Task item:
All of the data must be returned word for word.

Study material START

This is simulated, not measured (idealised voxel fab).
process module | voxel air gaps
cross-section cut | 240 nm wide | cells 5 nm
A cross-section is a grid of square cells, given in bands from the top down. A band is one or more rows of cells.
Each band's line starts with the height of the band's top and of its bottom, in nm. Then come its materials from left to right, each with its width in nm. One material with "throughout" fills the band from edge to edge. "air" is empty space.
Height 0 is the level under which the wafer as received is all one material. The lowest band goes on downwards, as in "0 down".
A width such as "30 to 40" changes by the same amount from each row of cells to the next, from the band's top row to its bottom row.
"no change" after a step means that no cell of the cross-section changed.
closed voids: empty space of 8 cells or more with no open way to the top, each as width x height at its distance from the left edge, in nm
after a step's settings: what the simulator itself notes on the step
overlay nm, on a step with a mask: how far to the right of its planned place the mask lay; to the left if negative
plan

Study material END

Written response:
This is simulated, not measured (idealised voxel fab).
process module | voxel air gaps
cross-section cut | 240 nm wide | cells 5 nm
A cross-section is a grid of square cells, given in bands from the top down. A band is one or more rows of cells.
Each band's line starts with the height of the band's top and of its bottom, in nm. Then come its materials from left to right, each with its width in nm. One material with "throughout" fills the band from edge to edge. "air" is empty space.
Height 0 is the level under which the wafer as received is all one material. The lowest band goes on downwards, as in "0 down".
A width such as "30 to 40" changes by the same amount from each row of cells to the next, from the band's top row to its bottom row.
"no change" after a step means that no cell of the cross-section changed.
closed voids: empty space of 8 cells or more with no open way to the top, each as width x height at its distance from the left edge, in nm
after a step's settings: what the simulator itself notes on the step
overlay nm, on a step with a mask: how far to the right of its planned place the mask lay; to the left if negative
plan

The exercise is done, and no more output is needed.